*** EXTRACTED INFORMATION ***

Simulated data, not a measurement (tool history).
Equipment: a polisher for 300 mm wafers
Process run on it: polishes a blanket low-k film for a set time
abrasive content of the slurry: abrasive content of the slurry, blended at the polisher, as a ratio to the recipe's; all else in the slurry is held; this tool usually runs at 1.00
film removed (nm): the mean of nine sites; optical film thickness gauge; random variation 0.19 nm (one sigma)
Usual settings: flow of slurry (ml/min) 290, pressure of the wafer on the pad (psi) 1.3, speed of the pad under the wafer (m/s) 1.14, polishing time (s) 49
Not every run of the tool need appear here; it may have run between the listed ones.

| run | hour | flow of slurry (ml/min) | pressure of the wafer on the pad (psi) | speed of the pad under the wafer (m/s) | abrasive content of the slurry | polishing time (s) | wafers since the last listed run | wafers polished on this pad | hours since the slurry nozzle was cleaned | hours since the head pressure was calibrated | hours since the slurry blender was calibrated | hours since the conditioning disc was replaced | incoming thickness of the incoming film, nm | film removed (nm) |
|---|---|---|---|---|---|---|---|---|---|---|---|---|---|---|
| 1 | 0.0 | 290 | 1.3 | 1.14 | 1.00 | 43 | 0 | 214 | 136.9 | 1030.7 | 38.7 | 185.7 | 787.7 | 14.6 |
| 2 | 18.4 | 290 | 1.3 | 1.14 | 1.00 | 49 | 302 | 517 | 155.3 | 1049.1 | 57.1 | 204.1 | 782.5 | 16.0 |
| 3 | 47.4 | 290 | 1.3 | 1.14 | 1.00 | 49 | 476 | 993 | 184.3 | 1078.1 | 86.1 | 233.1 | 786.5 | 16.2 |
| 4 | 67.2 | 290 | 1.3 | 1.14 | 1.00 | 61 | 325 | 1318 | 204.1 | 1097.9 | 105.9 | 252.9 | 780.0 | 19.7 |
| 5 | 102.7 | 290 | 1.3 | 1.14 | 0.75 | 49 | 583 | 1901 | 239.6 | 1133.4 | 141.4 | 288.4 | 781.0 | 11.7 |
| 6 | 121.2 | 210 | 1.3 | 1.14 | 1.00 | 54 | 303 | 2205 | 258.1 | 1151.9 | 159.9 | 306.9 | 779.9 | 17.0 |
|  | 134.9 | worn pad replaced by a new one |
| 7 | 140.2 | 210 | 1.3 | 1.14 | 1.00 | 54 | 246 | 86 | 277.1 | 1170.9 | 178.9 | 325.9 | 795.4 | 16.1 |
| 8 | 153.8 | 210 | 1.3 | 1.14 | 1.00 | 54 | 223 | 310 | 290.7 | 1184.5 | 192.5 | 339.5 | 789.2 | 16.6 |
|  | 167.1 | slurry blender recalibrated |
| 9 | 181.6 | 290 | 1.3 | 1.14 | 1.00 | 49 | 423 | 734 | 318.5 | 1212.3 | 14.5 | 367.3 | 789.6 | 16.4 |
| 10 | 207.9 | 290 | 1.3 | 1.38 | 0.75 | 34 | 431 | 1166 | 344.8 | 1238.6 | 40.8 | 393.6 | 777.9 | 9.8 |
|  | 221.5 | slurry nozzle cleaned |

*** End of EXTRACTED INFORMATION ***

**WORK INSTRUCTION**: Everything from the first line of the material through the line containing "blender recalibrated |" is to be printed exactly; lines after that are to be left out.

**EXERCISE SOLUTION**:
Simulated data, not a measurement (tool history).
Equipment: a polisher for 300 mm wafers
Process run on it: polishes a blanket low-k film for a set time
abrasive content of the slurry: abrasive content of the slurry, blended at the polisher, as a ratio to the recipe's; all else in the slurry is held; this tool usually runs at 1.00
film removed (nm): the mean of nine sites; optical film thickness gauge; random variation 0.19 nm (one sigma)
Usual settings: flow of slurry (ml/min) 290, pressure of the wafer on the pad (psi) 1.3, speed of the pad under the wafer (m/s) 1.14, polishing time (s) 49
Not every run of the tool need appear here; it may have run between the listed ones.

| run | hour | flow of slurry (ml/min) | pressure of the wafer on the pad (psi) | speed of the pad under the wafer (m/s) | abrasive content of the slurry | polishing time (s) | wafers since the last listed run | wafers polished on this pad | hours since the slurry nozzle was cleaned | hours since the head pressure was calibrated | hours since the slurry blender was calibrated | hours since the conditioning disc was replaced | incoming thickness of the incoming film, nm | film removed (nm) |
|---|---|---|---|---|---|---|---|---|---|---|---|---|---|---|
| 1 | 0.0 | 290 | 1.3 | 1.14 | 1.00 | 43 | 0 | 214 | 136.9 | 1030.7 | 38.7 | 185.7 | 787.7 | 14.6 |
| 2 | 18.4 | 290 | 1.3 | 1.14 | 1.00 | 49 | 302 | 517 | 155.3 | 1049.1 | 57.1 | 204.1 | 782.5 | 16.0 |
| 3 | 47.4 | 290 | 1.3 | 1.14 | 1.00 | 49 | 476 | 993 | 184.3 | 1078.1 | 86.1 | 233.1 | 786.5 | 16.2 |
| 4 | 67.2 | 290 | 1.3 | 1.14 | 1.00 | 61 | 325 | 1318 | 204.1 | 1097.9 | 105.9 | 252.9 | 780.0 | 19.7 |
| 5 | 102.7 | 290 | 1.3 | 1.14 | 0.75 | 49 | 583 | 1901 | 239.6 | 1133.4 | 141.4 | 288.4 | 781.0 | 11.7 |
| 6 | 121.2 | 210 | 1.3 | 1.14 | 1.00 | 54 | 303 | 2205 | 258.1 | 1151.9 | 159.9 | 306.9 | 779.9 | 17.0 |
|  | 134.9 | worn pad replaced by a new one |
| 7 | 140.2 | 210 | 1.3 | 1.14 | 1.00 | 54 | 246 | 86 | 277.1 | 1170.9 | 178.9 | 325.9 | 795.4 | 16.1 |
| 8 | 153.8 | 210 | 1.3 | 1.14 | 1.00 | 54 | 223 | 310 | 290.7 | 1184.5 | 192.5 | 339.5 | 789.2 | 16.6 |
|  | 167.1 | slurry blender recalibrated |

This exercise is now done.